[Brief]
Reproduce the records below exactly, but only between the lines holding "active : Si" and "317 | METAL", inclusive.

[Supplied records]
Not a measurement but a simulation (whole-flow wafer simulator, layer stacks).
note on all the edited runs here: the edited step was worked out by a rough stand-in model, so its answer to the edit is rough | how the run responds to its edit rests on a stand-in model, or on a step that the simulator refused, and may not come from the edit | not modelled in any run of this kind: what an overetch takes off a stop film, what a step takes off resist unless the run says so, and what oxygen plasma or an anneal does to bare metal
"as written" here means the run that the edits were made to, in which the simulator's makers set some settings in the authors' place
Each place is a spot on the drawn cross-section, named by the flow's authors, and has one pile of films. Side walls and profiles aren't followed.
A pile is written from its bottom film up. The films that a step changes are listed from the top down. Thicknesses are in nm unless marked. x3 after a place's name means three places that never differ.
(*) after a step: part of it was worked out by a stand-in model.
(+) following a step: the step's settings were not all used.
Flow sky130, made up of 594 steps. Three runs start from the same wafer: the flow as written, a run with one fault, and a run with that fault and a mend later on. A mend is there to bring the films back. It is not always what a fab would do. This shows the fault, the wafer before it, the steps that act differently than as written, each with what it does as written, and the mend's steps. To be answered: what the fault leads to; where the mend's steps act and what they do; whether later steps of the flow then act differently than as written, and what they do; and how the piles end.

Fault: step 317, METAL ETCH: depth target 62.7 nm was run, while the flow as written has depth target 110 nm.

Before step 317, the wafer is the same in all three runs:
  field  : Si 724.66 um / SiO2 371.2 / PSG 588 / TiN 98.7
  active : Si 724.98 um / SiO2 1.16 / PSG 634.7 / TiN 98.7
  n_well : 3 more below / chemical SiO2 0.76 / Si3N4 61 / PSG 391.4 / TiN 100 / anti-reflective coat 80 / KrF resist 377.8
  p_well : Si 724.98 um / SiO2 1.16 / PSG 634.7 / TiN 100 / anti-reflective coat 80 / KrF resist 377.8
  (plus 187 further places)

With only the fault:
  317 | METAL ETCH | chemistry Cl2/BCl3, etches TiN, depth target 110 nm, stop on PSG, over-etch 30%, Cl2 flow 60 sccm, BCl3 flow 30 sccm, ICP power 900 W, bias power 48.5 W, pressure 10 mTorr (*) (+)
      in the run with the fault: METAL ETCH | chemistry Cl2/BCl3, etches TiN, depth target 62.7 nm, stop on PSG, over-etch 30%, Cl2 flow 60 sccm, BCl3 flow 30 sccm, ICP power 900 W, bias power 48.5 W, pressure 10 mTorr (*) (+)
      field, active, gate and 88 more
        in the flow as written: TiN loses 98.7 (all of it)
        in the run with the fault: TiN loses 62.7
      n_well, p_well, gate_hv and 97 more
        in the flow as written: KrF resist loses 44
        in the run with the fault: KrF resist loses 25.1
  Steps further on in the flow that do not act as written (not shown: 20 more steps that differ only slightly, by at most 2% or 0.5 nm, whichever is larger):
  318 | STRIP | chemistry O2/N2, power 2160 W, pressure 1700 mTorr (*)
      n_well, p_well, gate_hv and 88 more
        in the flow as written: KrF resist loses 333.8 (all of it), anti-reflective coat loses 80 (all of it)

[Expected answer]
  active : Si 724.98 um / SiO2 1.16 / PSG 634.7 / TiN 98.7
  n_well : 3 more below / chemical SiO2 0.76 / Si3N4 61 / PSG 391.4 / TiN 100 / anti-reflective coat 80 / KrF resist 377.8
  p_well : Si 724.98 um / SiO2 1.16 / PSG 634.7 / TiN 100 / anti-reflective coat 80 / KrF resist 377.8
  (plus 187 further places)

With only the fault:
  317 | METAL ETCH | chemistry Cl2/BCl3, etches TiN, depth target 110 nm, stop on PSG, over-etch 30%, Cl2 flow 60 sccm, BCl3 flow 30 sccm, ICP power 900 W, bias power 48.5 W, pressure 10 mTorr (*) (+)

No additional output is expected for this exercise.